REQUIRED ACTION:
Produce a word-for-word copy of the data below.

DATASET EXCERPTS:
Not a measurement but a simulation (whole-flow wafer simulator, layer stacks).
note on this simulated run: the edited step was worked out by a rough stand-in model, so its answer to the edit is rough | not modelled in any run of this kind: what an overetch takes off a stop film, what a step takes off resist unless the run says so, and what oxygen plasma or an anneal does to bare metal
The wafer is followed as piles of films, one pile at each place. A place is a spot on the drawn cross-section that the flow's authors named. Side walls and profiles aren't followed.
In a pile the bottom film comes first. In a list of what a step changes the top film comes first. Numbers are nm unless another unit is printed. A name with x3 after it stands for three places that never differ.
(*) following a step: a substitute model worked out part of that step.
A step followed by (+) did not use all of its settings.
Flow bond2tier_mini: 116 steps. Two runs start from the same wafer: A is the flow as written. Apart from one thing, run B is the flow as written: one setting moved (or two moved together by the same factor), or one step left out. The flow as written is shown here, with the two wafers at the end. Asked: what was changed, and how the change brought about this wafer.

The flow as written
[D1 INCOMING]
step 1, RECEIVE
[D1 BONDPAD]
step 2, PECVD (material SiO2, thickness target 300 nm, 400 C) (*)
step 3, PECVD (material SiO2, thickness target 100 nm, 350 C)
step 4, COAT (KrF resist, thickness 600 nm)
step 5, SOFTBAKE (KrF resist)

EXERCISE OUTPUT:
Not a measurement but a simulation (whole-flow wafer simulator, layer stacks).
note on this simulated run: the edited step was worked out by a rough stand-in model, so its answer to the edit is rough | not modelled in any run of this kind: what an overetch takes off a stop film, what a step takes off resist unless the run says so, and what oxygen plasma or an anneal does to bare metal
The wafer is followed as piles of films, one pile at each place. A place is a spot on the drawn cross-section that the flow's authors named. Side walls and profiles aren't followed.
In a pile the bottom film comes first. In a list of what a step changes the top film comes first. Numbers are nm unless another unit is printed. A name with x3 after it stands for three places that never differ.
(*) following a step: a substitute model worked out part of that step.
A step followed by (+) did not use all of its settings.
Flow bond2tier_mini: 116 steps. Two runs start from the same wafer: A is the flow as written. Apart from one thing, run B is the flow as written: one setting moved (or two moved together by the same factor), or one step left out. The flow as written is shown here, with the two wafers at the end. Asked: what was changed, and how the change brought about this wafer.

The flow as written
[D1 INCOMING]
step 1, RECEIVE
[D1 BONDPAD]
step 2, PECVD (material SiO2, thickness target 300 nm, 400 C) (*)
step 3, PECVD (material SiO2, thickness target 100 nm, 350 C)
step 4, COAT (KrF resist, thickness 600 nm)
step 5, SOFTBAKE (KrF resist)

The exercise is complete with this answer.